ACTIVITY. Using the entries that follow, write out the line containing "8: STRIP: etch materials resist", the line containing "19: DIRECTIONAL_ETCH: etch", and every line between them, exactly and nothing else.

——

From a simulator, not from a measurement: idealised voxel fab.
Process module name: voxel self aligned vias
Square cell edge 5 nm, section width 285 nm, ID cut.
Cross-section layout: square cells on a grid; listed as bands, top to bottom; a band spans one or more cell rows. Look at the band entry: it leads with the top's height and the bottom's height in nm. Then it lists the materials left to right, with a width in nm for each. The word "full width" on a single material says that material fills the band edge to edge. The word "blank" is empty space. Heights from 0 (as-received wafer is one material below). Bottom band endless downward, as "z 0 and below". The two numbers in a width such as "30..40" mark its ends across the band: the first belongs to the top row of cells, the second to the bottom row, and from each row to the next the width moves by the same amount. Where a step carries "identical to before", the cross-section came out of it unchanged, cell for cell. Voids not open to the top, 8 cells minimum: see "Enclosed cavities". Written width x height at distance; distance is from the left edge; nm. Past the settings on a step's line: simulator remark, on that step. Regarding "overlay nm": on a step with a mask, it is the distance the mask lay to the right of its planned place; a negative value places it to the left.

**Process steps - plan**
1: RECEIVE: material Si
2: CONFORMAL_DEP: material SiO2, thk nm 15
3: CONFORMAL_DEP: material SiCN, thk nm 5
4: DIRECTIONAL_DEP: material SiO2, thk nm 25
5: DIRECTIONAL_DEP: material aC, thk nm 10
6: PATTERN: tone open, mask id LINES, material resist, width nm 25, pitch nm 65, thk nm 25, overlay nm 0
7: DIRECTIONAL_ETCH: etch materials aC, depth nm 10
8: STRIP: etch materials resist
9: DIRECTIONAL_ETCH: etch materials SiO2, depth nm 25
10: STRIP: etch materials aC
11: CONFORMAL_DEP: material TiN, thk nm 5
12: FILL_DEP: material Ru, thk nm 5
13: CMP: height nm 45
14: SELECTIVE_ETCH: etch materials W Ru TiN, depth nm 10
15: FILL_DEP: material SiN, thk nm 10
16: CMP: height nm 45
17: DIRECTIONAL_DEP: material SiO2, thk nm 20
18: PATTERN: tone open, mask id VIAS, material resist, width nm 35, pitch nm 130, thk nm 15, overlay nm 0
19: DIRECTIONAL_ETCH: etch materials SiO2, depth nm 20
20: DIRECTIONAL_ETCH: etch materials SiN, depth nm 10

——

WRITTEN SOLUTION.
8: STRIP: etch materials resist
9: DIRECTIONAL_ETCH: etch materials SiO2, depth nm 25
10: STRIP: etch materials aC
11: CONFORMAL_DEP: material TiN, thk nm 5
12: FILL_DEP: material Ru, thk nm 5
13: CMP: height nm 45
14: SELECTIVE_ETCH: etch materials W Ru TiN, depth nm 10
15: FILL_DEP: material SiN, thk nm 10
16: CMP: height nm 45
17: DIRECTIONAL_DEP: material SiO2, thk nm 20
18: PATTERN: tone open, mask id VIAS, material resist, width nm 35, pitch nm 130, thk nm 15, overlay nm 0
19: DIRECTIONAL_ETCH: etch materials SiO2, depth nm 20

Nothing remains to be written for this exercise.